#### [WORK ORDER]
Write the data below out again, exactly as each line reads.

#### [DATA EXTRACT]
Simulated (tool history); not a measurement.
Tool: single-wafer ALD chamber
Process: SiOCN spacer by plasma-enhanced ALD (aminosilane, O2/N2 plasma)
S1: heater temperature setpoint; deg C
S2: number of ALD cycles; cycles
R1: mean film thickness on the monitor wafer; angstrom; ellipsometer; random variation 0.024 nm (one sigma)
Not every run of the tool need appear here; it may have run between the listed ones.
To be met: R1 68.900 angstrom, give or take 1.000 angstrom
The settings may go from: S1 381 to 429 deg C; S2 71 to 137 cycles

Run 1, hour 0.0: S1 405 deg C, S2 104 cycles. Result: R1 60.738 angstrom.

#### [YOUR RESPONSE]
Simulated (tool history); not a measurement.
Tool: single-wafer ALD chamber
Process: SiOCN spacer by plasma-enhanced ALD (aminosilane, O2/N2 plasma)
S1: heater temperature setpoint; deg C
S2: number of ALD cycles; cycles
R1: mean film thickness on the monitor wafer; angstrom; ellipsometer; random variation 0.024 nm (one sigma)
Not every run of the tool need appear here; it may have run between the listed ones.
To be met: R1 68.900 angstrom, give or take 1.000 angstrom
The settings may go from: S1 381 to 429 deg C; S2 71 to 137 cycles

Run 1, hour 0.0: S1 405 deg C, S2 104 cycles. Result: R1 60.738 angstrom.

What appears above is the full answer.